━━ DATA EXTRACTS ━━

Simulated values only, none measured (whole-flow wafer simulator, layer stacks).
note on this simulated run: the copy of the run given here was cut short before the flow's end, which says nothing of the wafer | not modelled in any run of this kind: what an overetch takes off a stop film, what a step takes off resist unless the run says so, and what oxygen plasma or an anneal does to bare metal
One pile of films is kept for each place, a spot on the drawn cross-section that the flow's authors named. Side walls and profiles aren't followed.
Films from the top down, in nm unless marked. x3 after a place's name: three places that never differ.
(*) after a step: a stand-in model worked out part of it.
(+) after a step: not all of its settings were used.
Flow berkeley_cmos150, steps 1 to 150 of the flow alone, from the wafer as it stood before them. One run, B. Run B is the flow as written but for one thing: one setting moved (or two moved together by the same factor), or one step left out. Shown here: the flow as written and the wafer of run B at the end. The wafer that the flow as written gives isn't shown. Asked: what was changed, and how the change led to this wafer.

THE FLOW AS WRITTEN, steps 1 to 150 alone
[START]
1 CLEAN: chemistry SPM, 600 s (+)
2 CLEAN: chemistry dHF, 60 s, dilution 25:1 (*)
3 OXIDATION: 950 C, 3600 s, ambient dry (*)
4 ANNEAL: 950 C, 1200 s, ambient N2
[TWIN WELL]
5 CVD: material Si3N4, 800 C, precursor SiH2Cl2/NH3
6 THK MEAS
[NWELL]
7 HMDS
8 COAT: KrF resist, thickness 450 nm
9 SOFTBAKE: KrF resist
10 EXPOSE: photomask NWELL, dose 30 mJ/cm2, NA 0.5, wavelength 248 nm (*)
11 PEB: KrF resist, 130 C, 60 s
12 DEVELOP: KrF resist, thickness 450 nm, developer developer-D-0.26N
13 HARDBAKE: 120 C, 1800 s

━━━

EXERCISE: Using the entries above, give again exactly the lines from the line holding "(*) after a" through the line holding "(+) after a". Include both end lines and nothing else.

TASK SOLUTION:
(*) after a step: a stand-in model worked out part of it.
(+) after a step: not all of its settings were used.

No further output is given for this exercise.